## Records supplied
○ ○ ○

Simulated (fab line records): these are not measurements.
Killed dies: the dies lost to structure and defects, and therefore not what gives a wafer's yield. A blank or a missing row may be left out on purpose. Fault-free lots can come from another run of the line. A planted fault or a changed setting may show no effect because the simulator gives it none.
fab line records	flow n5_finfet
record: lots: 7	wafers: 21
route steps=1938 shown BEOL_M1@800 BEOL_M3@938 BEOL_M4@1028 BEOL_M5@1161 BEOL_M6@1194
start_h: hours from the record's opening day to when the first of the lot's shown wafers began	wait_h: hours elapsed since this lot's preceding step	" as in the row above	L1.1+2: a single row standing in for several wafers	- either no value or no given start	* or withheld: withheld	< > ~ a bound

○ ○ ○

## Work instruction
From the first line of the listing above to the line with "route steps=1938 shown", please transcribe each line exactly, both ends included, and nothing beyond that.

## Task output
Simulated (fab line records): these are not measurements.
Killed dies: the dies lost to structure and defects, and therefore not what gives a wafer's yield. A blank or a missing row may be left out on purpose. Fault-free lots can come from another run of the line. A planted fault or a changed setting may show no effect because the simulator gives it none.
fab line records	flow n5_finfet
record: lots: 7	wafers: 21
route steps=1938 shown BEOL_M1@800 BEOL_M3@938 BEOL_M4@1028 BEOL_M5@1161 BEOL_M6@1194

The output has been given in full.